ASSIGNMENT:
Stop at the line containing "Closed vessel that": every line of the listing from the first up to that one must be set down exactly.

+++++

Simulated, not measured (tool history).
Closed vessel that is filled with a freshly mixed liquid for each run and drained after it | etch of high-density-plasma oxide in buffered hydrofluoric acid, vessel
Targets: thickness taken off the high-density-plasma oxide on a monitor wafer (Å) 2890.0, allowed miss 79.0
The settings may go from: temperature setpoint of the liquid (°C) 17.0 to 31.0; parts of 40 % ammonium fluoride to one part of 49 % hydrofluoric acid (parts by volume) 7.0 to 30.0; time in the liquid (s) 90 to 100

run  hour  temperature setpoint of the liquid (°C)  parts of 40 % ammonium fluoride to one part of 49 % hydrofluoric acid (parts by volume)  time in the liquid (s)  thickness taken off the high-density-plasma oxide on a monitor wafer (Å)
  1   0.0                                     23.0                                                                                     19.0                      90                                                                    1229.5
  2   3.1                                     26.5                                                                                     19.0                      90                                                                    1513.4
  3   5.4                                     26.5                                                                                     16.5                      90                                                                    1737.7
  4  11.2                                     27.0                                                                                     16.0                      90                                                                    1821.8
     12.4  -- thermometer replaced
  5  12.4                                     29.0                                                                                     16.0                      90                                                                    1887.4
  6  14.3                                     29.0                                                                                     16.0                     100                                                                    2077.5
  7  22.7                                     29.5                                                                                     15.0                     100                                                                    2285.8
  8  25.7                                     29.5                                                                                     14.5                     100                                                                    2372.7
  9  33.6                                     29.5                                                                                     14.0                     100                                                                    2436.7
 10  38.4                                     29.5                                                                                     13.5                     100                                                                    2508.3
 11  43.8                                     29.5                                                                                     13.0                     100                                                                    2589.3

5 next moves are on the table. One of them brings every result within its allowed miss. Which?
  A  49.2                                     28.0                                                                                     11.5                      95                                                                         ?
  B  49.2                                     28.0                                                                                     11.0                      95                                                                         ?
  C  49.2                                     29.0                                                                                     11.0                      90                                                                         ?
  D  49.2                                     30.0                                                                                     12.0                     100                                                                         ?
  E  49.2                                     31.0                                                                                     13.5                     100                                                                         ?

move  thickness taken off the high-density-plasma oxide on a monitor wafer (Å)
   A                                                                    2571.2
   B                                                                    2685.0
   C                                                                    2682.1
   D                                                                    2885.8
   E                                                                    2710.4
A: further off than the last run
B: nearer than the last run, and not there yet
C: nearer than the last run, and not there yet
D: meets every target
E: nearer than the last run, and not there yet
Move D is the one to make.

+++++

EXPECTED ANSWER:
Simulated, not measured (tool history).
Closed vessel that is filled with a freshly mixed liquid for each run and drained after it | etch of high-density-plasma oxide in buffered hydrofluoric acid, vessel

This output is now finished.